TASK ITEM:
Output exactly the lines below, starting with the line that has "S3: pressure of" and going on through the line that has "S5: abrasive content", both included, and no other lines.

RECORDS PROVIDED:
--------------------
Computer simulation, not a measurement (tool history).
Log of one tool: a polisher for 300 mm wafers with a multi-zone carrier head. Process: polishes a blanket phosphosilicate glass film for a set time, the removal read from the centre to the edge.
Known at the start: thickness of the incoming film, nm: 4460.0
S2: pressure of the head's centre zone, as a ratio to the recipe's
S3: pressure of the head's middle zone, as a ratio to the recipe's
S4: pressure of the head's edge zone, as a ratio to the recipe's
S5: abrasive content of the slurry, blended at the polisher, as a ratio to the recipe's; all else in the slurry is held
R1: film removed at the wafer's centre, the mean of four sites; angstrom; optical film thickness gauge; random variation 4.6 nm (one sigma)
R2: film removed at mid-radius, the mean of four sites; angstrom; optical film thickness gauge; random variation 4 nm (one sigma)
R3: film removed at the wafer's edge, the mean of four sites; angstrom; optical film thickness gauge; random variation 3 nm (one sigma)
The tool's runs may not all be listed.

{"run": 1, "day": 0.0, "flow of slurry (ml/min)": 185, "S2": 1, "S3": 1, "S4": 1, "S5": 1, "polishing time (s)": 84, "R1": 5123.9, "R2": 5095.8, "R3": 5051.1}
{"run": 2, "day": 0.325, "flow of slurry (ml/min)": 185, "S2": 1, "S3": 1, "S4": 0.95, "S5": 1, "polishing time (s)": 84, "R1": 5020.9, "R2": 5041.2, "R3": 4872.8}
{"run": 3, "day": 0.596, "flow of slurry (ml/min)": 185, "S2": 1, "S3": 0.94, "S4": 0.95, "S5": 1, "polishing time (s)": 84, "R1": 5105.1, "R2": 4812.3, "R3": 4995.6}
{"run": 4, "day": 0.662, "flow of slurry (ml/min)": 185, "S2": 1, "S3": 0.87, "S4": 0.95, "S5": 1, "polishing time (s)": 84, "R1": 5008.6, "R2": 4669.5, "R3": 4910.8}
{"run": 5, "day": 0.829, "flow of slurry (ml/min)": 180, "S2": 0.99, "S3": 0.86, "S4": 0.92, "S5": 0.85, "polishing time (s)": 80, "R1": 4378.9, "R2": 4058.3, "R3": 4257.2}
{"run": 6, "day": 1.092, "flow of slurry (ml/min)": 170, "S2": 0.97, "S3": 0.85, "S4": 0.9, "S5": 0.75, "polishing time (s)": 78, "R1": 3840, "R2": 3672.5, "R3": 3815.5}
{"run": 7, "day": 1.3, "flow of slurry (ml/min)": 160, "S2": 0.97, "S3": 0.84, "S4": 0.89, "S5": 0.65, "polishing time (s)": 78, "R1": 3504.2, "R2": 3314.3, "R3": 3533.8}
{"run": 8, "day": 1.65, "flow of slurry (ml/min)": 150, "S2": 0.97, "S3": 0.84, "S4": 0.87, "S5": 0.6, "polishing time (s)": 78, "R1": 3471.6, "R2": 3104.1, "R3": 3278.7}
--------------------

REPLY:
S3: pressure of the head's middle zone, as a ratio to the recipe's
S4: pressure of the head's edge zone, as a ratio to the recipe's
S5: abrasive content of the slurry, blended at the polisher, as a ratio to the recipe's; all else in the slurry is held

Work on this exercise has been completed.